Retype the records that come next, word for word.

┄┄┄┄┄┄┄┄┄┄

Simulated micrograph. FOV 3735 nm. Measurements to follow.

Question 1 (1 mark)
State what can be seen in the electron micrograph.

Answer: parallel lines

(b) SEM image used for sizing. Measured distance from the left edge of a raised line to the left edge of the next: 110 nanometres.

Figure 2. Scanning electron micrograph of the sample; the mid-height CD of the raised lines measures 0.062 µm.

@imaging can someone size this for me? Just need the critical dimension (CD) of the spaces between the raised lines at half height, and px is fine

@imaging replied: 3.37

┄┄┄┄┄┄┄┄┄┄

### Task response
Simulated micrograph. FOV 3735 nm. Measurements to follow.

Question 1 (1 mark)
State what can be seen in the electron micrograph.

Answer: parallel lines

(b) SEM image used for sizing. Measured distance from the left edge of a raised line to the left edge of the next: 110 nanometres.

Figure 2. Scanning electron micrograph of the sample; the mid-height CD of the raised lines measures 0.062 µm.

@imaging can someone size this for me? Just need the critical dimension (CD) of the spaces between the raised lines at half height, and px is fine

@imaging replied: 3.37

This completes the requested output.